From the data below, set down exactly the lines between the one holding "Hidden conditions (not" and the one holding "Small offsets that", inclusive, and no others.

▶ [DATA SHOWN]
=== Section Start ===

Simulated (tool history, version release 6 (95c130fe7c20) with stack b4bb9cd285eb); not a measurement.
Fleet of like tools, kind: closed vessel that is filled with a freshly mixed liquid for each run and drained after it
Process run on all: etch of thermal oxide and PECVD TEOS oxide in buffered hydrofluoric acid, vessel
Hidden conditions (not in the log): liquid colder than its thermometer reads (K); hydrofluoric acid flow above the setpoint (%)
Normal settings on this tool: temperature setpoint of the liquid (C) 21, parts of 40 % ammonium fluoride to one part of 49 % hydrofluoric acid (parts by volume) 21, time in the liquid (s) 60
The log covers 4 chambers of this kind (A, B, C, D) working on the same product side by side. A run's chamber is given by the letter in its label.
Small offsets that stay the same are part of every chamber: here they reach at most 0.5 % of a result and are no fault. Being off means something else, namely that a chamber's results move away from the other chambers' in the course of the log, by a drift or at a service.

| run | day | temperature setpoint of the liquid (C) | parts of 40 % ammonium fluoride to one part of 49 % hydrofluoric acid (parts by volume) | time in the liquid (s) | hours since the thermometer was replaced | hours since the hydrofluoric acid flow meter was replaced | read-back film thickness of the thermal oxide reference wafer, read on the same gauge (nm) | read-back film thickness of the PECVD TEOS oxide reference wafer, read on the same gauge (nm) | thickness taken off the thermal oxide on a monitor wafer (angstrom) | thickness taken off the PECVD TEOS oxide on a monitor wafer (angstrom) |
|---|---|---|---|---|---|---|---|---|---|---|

=== Section End ===

▶ [WRITTEN SOLUTION]
Hidden conditions (not in the log): liquid colder than its thermometer reads (K); hydrofluoric acid flow above the setpoint (%)
Normal settings on this tool: temperature setpoint of the liquid (C) 21, parts of 40 % ammonium fluoride to one part of 49 % hydrofluoric acid (parts by volume) 21, time in the liquid (s) 60
The log covers 4 chambers of this kind (A, B, C, D) working on the same product side by side. A run's chamber is given by the letter in its label.
Small offsets that stay the same are part of every chamber: here they reach at most 0.5 % of a result and are no fault. Being off means something else, namely that a chamber's results move away from the other chambers' in the course of the log, by a drift or at a service.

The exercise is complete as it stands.